-- The data follows --

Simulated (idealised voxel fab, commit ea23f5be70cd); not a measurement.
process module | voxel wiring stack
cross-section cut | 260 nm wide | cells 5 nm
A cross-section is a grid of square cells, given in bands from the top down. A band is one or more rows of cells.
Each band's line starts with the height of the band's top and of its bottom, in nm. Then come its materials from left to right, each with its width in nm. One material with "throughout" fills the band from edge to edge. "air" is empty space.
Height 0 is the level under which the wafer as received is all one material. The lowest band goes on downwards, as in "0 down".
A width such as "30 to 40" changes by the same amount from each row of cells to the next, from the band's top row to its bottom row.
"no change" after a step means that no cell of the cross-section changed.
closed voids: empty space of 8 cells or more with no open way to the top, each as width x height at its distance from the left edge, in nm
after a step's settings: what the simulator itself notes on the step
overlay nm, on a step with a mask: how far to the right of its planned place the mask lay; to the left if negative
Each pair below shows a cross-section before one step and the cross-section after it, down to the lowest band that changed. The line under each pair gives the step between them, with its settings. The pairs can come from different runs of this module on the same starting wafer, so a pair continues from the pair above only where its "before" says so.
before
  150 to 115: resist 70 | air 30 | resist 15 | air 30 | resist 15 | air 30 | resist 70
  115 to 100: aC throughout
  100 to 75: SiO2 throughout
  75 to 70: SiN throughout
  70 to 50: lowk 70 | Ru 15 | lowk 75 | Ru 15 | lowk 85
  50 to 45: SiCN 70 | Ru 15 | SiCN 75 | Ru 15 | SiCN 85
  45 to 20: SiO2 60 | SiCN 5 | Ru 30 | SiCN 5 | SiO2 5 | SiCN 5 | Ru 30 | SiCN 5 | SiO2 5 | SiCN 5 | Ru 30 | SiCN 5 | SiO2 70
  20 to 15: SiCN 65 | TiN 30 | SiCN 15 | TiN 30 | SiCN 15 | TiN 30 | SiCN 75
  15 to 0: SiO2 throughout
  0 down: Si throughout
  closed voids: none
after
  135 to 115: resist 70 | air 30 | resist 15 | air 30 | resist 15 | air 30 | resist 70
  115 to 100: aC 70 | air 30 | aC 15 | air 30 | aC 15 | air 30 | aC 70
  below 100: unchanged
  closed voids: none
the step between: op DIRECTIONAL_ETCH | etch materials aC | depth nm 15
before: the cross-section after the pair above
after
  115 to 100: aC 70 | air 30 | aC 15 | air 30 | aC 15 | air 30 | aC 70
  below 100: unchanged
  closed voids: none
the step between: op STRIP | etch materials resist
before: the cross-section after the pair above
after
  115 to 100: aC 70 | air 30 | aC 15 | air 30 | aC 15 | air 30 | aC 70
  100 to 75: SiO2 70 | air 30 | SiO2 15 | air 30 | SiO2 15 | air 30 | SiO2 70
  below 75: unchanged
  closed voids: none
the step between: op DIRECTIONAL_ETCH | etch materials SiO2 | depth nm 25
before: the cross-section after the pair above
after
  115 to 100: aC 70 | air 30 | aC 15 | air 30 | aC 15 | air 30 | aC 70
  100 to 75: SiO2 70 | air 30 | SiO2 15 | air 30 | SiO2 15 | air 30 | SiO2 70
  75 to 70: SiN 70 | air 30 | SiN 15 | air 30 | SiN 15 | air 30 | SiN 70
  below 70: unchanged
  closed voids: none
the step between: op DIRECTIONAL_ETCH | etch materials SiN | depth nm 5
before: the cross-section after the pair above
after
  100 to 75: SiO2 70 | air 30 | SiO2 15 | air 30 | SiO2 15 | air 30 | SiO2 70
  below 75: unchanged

-- The data concluded --

> [Requirement]: Looking at the material above, please copy exactly every line from its first line through the line containing "A cross-section is", with both ends included and nothing else.

> [Response area]:
Simulated (idealised voxel fab, commit ea23f5be70cd); not a measurement.
process module | voxel wiring stack
cross-section cut | 260 nm wide | cells 5 nm
A cross-section is a grid of square cells, given in bands from the top down. A band is one or more rows of cells.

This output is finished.